-- DATASET CONTENT --
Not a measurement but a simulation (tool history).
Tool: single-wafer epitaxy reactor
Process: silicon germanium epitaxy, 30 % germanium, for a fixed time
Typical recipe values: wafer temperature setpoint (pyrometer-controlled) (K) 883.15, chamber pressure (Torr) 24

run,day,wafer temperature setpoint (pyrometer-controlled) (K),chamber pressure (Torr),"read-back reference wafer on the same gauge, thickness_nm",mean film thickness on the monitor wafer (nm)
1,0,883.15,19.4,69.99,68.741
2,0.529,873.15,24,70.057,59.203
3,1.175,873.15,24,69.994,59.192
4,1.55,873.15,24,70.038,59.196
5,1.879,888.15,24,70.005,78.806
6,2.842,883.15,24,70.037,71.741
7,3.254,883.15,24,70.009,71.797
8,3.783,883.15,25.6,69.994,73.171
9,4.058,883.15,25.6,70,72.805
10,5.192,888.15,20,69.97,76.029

-- REQUIREMENT --
Could you return, word for word, only the lines running from the first line of the material above to the line that contains "9,4.058,883.15,25.6,70,72.805", inclusive?

-- RESULT --
Not a measurement but a simulation (tool history).
Tool: single-wafer epitaxy reactor
Process: silicon germanium epitaxy, 30 % germanium, for a fixed time
Typical recipe values: wafer temperature setpoint (pyrometer-controlled) (K) 883.15, chamber pressure (Torr) 24

run,day,wafer temperature setpoint (pyrometer-controlled) (K),chamber pressure (Torr),"read-back reference wafer on the same gauge, thickness_nm",mean film thickness on the monitor wafer (nm)
1,0,883.15,19.4,69.99,68.741
2,0.529,873.15,24,70.057,59.203
3,1.175,873.15,24,69.994,59.192
4,1.55,873.15,24,70.038,59.196
5,1.879,888.15,24,70.005,78.806
6,2.842,883.15,24,70.037,71.741
7,3.254,883.15,24,70.009,71.797
8,3.783,883.15,25.6,69.994,73.171
9,4.058,883.15,25.6,70,72.805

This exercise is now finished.